- _ACTION ITEM_: Output the opening lines of the records exactly. End with the line that contains "S3: speed of the pad under the wafer; m/s".

##### RECORD EXTRACTS

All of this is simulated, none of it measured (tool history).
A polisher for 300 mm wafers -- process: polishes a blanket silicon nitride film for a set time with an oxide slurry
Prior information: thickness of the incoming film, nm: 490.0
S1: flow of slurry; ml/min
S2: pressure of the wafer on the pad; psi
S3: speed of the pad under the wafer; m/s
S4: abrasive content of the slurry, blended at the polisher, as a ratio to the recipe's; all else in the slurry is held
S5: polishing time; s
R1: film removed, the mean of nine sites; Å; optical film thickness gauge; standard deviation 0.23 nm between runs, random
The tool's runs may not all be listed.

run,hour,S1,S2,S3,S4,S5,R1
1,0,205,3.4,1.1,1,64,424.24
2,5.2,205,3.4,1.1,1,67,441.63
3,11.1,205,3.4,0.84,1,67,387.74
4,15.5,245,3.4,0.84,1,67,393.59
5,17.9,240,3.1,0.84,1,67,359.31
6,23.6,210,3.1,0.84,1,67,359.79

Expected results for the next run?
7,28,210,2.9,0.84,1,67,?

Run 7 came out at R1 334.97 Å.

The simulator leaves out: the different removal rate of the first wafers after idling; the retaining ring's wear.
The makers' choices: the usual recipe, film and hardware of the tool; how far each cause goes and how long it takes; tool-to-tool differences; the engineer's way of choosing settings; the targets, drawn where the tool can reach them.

##########

- _ANSWER SECTION_:
All of this is simulated, none of it measured (tool history).
A polisher for 300 mm wafers -- process: polishes a blanket silicon nitride film for a set time with an oxide slurry
Prior information: thickness of the incoming film, nm: 490.0
S1: flow of slurry; ml/min
S2: pressure of the wafer on the pad; psi
S3: speed of the pad under the wafer; m/s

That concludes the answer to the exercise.